- Action item -
Repeat each line of the listing exactly as written.

- Data section -
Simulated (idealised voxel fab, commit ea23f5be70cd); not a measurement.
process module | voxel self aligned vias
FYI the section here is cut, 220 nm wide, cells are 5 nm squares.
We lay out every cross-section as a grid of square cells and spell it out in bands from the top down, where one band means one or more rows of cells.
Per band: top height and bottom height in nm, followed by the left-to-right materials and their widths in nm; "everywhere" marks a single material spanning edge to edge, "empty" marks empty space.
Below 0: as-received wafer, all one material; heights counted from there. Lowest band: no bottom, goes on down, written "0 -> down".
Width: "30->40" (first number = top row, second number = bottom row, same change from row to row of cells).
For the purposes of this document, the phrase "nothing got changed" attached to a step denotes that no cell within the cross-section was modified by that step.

- Task output -
Simulated (idealised voxel fab, commit ea23f5be70cd); not a measurement.
process module | voxel self aligned vias
FYI the section here is cut, 220 nm wide, cells are 5 nm squares.
We lay out every cross-section as a grid of square cells and spell it out in bands from the top down, where one band means one or more rows of cells.
Per band: top height and bottom height in nm, followed by the left-to-right materials and their widths in nm; "everywhere" marks a single material spanning edge to edge, "empty" marks empty space.
Below 0: as-received wafer, all one material; heights counted from there. Lowest band: no bottom, goes on down, written "0 -> down".
Width: "30->40" (first number = top row, second number = bottom row, same change from row to row of cells).
For the purposes of this document, the phrase "nothing got changed" attached to a step denotes that no cell within the cross-section was modified by that step.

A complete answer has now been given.